REQUIREMENT:
Each line of the data has to be retyped exactly as it is.

*** Block opens ***

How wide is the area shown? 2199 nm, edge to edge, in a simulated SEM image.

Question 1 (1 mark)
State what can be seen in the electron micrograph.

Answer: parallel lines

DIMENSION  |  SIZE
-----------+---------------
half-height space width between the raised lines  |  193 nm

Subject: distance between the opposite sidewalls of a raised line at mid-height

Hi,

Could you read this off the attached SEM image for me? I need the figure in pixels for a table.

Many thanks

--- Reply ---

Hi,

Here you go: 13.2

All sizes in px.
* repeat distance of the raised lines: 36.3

*** Block closes ***

ANSWER AREA:
How wide is the area shown? 2199 nm, edge to edge, in a simulated SEM image.

Question 1 (1 mark)
State what can be seen in the electron micrograph.

Answer: parallel lines

DIMENSION  |  SIZE
-----------+---------------
half-height space width between the raised lines  |  193 nm

Subject: distance between the opposite sidewalls of a raised line at mid-height

Hi,

Could you read this off the attached SEM image for me? I need the figure in pixels for a table.

Many thanks

--- Reply ---

Hi,

Here you go: 13.2

All sizes in px.
* repeat distance of the raised lines: 36.3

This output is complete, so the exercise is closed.